- Task item: The records that follow must be printed exactly as they are.

- Record extracts:
===============

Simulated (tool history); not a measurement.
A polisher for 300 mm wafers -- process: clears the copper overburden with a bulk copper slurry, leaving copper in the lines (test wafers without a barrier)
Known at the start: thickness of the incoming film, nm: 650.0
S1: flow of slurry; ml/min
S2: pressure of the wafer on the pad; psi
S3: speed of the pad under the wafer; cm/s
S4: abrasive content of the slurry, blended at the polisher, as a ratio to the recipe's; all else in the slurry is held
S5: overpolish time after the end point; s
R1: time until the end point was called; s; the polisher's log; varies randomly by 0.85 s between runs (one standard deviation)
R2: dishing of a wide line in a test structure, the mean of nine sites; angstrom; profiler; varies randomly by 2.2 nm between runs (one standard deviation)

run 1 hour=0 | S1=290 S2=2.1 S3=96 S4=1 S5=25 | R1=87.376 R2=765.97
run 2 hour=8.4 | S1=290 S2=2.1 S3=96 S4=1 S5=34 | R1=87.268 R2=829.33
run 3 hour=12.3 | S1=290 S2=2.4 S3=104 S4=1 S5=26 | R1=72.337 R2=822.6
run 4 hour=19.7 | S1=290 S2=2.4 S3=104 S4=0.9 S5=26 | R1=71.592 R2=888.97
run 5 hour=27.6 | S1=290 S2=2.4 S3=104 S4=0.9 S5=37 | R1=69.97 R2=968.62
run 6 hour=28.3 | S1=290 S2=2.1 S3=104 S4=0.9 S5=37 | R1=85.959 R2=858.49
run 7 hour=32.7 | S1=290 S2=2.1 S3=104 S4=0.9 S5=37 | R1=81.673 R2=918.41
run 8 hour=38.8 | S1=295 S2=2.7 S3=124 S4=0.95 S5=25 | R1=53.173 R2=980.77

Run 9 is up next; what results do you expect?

===============

- Exercise response:
Simulated (tool history); not a measurement.
A polisher for 300 mm wafers -- process: clears the copper overburden with a bulk copper slurry, leaving copper in the lines (test wafers without a barrier)
Known at the start: thickness of the incoming film, nm: 650.0
S1: flow of slurry; ml/min
S2: pressure of the wafer on the pad; psi
S3: speed of the pad under the wafer; cm/s
S4: abrasive content of the slurry, blended at the polisher, as a ratio to the recipe's; all else in the slurry is held
S5: overpolish time after the end point; s
R1: time until the end point was called; s; the polisher's log; varies randomly by 0.85 s between runs (one standard deviation)
R2: dishing of a wide line in a test structure, the mean of nine sites; angstrom; profiler; varies randomly by 2.2 nm between runs (one standard deviation)

run 1 hour=0 | S1=290 S2=2.1 S3=96 S4=1 S5=25 | R1=87.376 R2=765.97
run 2 hour=8.4 | S1=290 S2=2.1 S3=96 S4=1 S5=34 | R1=87.268 R2=829.33
run 3 hour=12.3 | S1=290 S2=2.4 S3=104 S4=1 S5=26 | R1=72.337 R2=822.6
run 4 hour=19.7 | S1=290 S2=2.4 S3=104 S4=0.9 S5=26 | R1=71.592 R2=888.97
run 5 hour=27.6 | S1=290 S2=2.4 S3=104 S4=0.9 S5=37 | R1=69.97 R2=968.62
run 6 hour=28.3 | S1=290 S2=2.1 S3=104 S4=0.9 S5=37 | R1=85.959 R2=858.49
run 7 hour=32.7 | S1=290 S2=2.1 S3=104 S4=0.9 S5=37 | R1=81.673 R2=918.41
run 8 hour=38.8 | S1=295 S2=2.7 S3=124 S4=0.95 S5=25 | R1=53.173 R2=980.77

Run 9 is up next; what results do you expect?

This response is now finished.